### EXERCISE
Nothing but the lines from the start of the entries through the line containing "The simulator leaves" should appear in the answer, each given exactly.

### PROVIDED INFORMATION
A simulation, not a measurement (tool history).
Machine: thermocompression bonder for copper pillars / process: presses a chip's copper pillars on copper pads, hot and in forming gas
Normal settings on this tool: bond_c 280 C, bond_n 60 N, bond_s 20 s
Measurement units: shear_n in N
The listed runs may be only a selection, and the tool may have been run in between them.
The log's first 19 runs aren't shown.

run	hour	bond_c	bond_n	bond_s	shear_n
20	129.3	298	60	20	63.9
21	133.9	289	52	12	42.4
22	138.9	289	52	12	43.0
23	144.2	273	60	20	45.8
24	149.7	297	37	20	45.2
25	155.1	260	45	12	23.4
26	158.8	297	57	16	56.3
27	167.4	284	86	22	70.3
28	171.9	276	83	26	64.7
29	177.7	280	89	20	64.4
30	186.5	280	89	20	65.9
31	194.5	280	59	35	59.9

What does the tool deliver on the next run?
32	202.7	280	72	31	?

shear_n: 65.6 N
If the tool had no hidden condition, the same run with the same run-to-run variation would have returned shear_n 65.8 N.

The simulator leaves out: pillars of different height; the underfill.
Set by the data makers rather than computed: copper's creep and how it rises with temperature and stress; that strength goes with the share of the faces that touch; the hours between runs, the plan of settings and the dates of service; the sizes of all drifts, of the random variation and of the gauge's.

### WORKED SOLUTION
A simulation, not a measurement (tool history).
Machine: thermocompression bonder for copper pillars / process: presses a chip's copper pillars on copper pads, hot and in forming gas
Normal settings on this tool: bond_c 280 C, bond_n 60 N, bond_s 20 s
Measurement units: shear_n in N
The listed runs may be only a selection, and the tool may have been run in between them.
The log's first 19 runs aren't shown.

run	hour	bond_c	bond_n	bond_s	shear_n
20	129.3	298	60	20	63.9
21	133.9	289	52	12	42.4
22	138.9	289	52	12	43.0
23	144.2	273	60	20	45.8
24	149.7	297	37	20	45.2
25	155.1	260	45	12	23.4
26	158.8	297	57	16	56.3
27	167.4	284	86	22	70.3
28	171.9	276	83	26	64.7
29	177.7	280	89	20	64.4
30	186.5	280	89	20	65.9
31	194.5	280	59	35	59.9

What does the tool deliver on the next run?
32	202.7	280	72	31	?

shear_n: 65.6 N
If the tool had no hidden condition, the same run with the same run-to-run variation would have returned shear_n 65.8 N.

The simulator leaves out: pillars of different height; the underfill.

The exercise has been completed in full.